*** Opening SUPPLIED DATA ***

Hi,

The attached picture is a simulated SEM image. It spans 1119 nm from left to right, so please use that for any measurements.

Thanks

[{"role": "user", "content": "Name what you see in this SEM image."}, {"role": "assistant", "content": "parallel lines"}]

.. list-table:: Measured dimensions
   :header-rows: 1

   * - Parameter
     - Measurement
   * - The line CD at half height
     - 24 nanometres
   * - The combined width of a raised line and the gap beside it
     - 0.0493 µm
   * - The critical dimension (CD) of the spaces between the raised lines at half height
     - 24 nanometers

*** Closing SUPPLIED DATA ***

→ ASSIGNMENT
The complete listing is to be repeated word for word.

→ RESPONSE
Hi,

The attached picture is a simulated SEM image. It spans 1119 nm from left to right, so please use that for any measurements.

Thanks

[{"role": "user", "content": "Name what you see in this SEM image."}, {"role": "assistant", "content": "parallel lines"}]

.. list-table:: Measured dimensions
   :header-rows: 1

   * - Parameter
     - Measurement
   * - The line CD at half height
     - 24 nanometres
   * - The combined width of a raised line and the gap beside it
     - 0.0493 µm
   * - The critical dimension (CD) of the spaces between the raised lines at half height
     - 24 nanometers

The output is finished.